- _DATA EXTRACTS_:
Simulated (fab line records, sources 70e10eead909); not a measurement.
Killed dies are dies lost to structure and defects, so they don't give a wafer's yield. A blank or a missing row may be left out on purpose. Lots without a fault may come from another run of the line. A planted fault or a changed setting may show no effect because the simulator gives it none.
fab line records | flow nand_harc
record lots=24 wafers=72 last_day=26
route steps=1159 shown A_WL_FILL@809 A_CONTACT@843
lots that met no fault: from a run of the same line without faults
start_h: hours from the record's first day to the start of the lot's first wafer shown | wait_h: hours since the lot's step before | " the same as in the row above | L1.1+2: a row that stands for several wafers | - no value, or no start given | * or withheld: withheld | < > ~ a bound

- _WORK REQUEST_: Beginning with the very first line of the material above, give each line again exactly, ending with the line that contains "lots that met".

- _ANSWER BOX_:
Simulated (fab line records, sources 70e10eead909); not a measurement.
Killed dies are dies lost to structure and defects, so they don't give a wafer's yield. A blank or a missing row may be left out on purpose. Lots without a fault may come from another run of the line. A planted fault or a changed setting may show no effect because the simulator gives it none.
fab line records | flow nand_harc
record lots=24 wafers=72 last_day=26
route steps=1159 shown A_WL_FILL@809 A_CONTACT@843
lots that met no fault: from a run of the same line without faults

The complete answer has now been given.